# Supplied material
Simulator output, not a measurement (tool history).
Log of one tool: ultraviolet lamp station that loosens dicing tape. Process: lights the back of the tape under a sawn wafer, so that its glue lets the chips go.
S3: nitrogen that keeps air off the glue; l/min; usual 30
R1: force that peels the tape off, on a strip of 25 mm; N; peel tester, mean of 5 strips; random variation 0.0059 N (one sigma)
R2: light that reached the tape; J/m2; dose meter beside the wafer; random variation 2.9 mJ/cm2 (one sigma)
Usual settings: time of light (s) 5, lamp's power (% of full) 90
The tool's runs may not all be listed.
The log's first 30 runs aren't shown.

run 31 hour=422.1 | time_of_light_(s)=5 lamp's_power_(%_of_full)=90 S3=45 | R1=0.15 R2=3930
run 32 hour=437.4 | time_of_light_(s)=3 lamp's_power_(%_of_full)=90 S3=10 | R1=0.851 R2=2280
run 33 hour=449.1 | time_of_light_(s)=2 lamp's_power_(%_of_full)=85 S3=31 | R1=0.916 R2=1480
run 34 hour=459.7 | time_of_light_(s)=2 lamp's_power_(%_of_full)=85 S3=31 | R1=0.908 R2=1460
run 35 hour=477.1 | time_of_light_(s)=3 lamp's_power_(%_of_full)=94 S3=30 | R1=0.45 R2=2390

# Brief
Transcribe only the lines from the beginning of the entries to the line with "S3: nitrogen that", inclusive, exactly as written.

# Problem solution
Simulator output, not a measurement (tool history).
Log of one tool: ultraviolet lamp station that loosens dicing tape. Process: lights the back of the tape under a sawn wafer, so that its glue lets the chips go.
S3: nitrogen that keeps air off the glue; l/min; usual 30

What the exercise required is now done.